→ **Requirement**
Using the data below, output the first line and every line after it up to and including the line containing "hey, quick one: if", exactly as written and with nothing added.

→ **Data extract**
------------------------------------------------------------------------

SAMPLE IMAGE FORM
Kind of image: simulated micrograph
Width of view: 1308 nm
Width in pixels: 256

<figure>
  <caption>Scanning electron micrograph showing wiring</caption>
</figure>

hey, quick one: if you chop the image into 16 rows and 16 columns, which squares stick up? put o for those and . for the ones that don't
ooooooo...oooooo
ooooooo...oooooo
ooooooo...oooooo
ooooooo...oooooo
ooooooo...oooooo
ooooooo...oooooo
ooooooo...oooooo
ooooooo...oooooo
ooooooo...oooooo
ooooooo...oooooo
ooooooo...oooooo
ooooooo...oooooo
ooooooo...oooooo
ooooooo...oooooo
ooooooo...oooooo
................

------------------------------------------------------------------------

→ **Answer box**
SAMPLE IMAGE FORM
Kind of image: simulated micrograph
Width of view: 1308 nm
Width in pixels: 256

<figure>
  <caption>Scanning electron micrograph showing wiring</caption>
</figure>

hey, quick one: if you chop the image into 16 rows and 16 columns, which squares stick up? put o for those and . for the ones that don't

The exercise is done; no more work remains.